Entries provided.
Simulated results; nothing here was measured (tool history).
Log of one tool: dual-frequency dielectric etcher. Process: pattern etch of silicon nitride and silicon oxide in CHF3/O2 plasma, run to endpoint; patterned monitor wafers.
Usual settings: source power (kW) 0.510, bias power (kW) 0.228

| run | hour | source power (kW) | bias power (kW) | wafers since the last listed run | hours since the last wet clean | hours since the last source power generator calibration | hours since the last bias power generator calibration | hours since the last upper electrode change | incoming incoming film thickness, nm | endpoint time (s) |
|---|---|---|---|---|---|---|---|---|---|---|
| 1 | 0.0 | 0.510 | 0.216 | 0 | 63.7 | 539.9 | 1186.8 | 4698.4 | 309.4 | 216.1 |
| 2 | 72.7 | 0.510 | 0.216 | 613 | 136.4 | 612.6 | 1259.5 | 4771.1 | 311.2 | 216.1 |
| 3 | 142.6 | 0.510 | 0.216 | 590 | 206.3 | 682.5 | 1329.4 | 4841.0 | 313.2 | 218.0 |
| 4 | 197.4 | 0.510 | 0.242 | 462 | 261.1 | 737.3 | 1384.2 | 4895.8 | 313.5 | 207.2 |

Activity.
Return nothing but the lines from the first line of the listing through the line with "313.2 | 218.0 |", please, keeping every one of them unchanged.

Written response.
Simulated results; nothing here was measured (tool history).
Log of one tool: dual-frequency dielectric etcher. Process: pattern etch of silicon nitride and silicon oxide in CHF3/O2 plasma, run to endpoint; patterned monitor wafers.
Usual settings: source power (kW) 0.510, bias power (kW) 0.228

| run | hour | source power (kW) | bias power (kW) | wafers since the last listed run | hours since the last wet clean | hours since the last source power generator calibration | hours since the last bias power generator calibration | hours since the last upper electrode change | incoming incoming film thickness, nm | endpoint time (s) |
|---|---|---|---|---|---|---|---|---|---|---|
| 1 | 0.0 | 0.510 | 0.216 | 0 | 63.7 | 539.9 | 1186.8 | 4698.4 | 309.4 | 216.1 |
| 2 | 72.7 | 0.510 | 0.216 | 613 | 136.4 | 612.6 | 1259.5 | 4771.1 | 311.2 | 216.1 |
| 3 | 142.6 | 0.510 | 0.216 | 590 | 206.3 | 682.5 | 1329.4 | 4841.0 | 313.2 | 218.0 |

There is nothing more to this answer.